## Assignment
Would you print the entire listing exactly, leaving nothing out?

## Provided data
..........
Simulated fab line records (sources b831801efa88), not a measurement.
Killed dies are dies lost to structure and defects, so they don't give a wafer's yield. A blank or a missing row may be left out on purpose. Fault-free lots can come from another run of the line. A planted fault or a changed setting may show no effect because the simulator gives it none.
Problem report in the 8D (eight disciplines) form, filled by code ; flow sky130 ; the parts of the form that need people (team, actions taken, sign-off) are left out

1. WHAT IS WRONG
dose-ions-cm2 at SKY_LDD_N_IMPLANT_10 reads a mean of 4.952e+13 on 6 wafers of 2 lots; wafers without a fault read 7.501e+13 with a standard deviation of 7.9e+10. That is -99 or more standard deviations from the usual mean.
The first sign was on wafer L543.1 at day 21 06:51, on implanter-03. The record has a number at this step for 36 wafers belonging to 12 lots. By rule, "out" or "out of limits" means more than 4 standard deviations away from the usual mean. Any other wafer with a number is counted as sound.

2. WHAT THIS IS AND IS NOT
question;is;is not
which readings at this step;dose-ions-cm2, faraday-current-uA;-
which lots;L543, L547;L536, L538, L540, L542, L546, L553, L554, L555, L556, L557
..........

## Your response
Simulated fab line records (sources b831801efa88), not a measurement.
Killed dies are dies lost to structure and defects, so they don't give a wafer's yield. A blank or a missing row may be left out on purpose. Fault-free lots can come from another run of the line. A planted fault or a changed setting may show no effect because the simulator gives it none.
Problem report in the 8D (eight disciplines) form, filled by code ; flow sky130 ; the parts of the form that need people (team, actions taken, sign-off) are left out

1. WHAT IS WRONG
dose-ions-cm2 at SKY_LDD_N_IMPLANT_10 reads a mean of 4.952e+13 on 6 wafers of 2 lots; wafers without a fault read 7.501e+13 with a standard deviation of 7.9e+10. That is -99 or more standard deviations from the usual mean.
The first sign was on wafer L543.1 at day 21 06:51, on implanter-03. The record has a number at this step for 36 wafers belonging to 12 lots. By rule, "out" or "out of limits" means more than 4 standard deviations away from the usual mean. Any other wafer with a number is counted as sound.

2. WHAT THIS IS AND IS NOT
question;is;is not
which readings at this step;dose-ions-cm2, faraday-current-uA;-
which lots;L543, L547;L536, L538, L540, L542, L546, L553, L554, L555, L556, L557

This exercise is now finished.